REQUIRED ACTION — Give the lines below again exactly, starting with the line that holds "S2: parts of" and going on through the line that holds "R1: thickness taken".

SOURCE INFORMATION —
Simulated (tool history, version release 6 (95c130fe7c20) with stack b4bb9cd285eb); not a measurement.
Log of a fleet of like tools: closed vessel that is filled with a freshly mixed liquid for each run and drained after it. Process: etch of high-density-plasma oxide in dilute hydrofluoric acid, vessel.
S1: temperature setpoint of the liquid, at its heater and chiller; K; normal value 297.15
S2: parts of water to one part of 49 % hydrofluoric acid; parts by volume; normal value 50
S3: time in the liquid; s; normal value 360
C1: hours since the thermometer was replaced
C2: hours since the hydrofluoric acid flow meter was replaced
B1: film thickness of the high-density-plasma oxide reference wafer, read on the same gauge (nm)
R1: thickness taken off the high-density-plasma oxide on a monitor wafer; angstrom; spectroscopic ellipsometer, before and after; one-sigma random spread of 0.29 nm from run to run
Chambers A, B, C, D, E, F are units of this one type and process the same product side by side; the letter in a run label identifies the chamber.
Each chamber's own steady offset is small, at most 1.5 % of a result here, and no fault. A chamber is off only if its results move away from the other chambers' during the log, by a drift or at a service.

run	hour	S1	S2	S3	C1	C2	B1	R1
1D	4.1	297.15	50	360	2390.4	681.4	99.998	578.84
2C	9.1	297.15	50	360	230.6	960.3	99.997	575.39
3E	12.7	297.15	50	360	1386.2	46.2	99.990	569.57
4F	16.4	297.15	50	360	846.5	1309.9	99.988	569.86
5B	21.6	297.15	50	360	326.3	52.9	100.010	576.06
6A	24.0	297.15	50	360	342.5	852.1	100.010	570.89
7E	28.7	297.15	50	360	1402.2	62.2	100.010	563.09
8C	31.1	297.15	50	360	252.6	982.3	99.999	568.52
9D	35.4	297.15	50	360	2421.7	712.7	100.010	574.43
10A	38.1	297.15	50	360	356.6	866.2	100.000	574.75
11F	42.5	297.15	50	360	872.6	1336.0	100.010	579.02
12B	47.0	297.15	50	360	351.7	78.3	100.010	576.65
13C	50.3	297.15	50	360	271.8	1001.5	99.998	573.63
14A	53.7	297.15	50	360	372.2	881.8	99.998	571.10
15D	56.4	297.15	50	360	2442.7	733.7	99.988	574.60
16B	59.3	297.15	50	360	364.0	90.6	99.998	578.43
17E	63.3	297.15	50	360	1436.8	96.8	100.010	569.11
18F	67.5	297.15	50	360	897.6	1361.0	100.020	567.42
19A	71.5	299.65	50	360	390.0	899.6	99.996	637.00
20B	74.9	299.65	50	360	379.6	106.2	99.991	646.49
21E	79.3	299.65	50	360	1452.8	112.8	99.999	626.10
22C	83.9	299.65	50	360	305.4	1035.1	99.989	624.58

TASK SOLUTION —
S2: parts of water to one part of 49 % hydrofluoric acid; parts by volume; normal value 50
S3: time in the liquid; s; normal value 360
C1: hours since the thermometer was replaced
C2: hours since the hydrofluoric acid flow meter was replaced
B1: film thickness of the high-density-plasma oxide reference wafer, read on the same gauge (nm)
R1: thickness taken off the high-density-plasma oxide on a monitor wafer; angstrom; spectroscopic ellipsometer, before and after; one-sigma random spread of 0.29 nm from run to run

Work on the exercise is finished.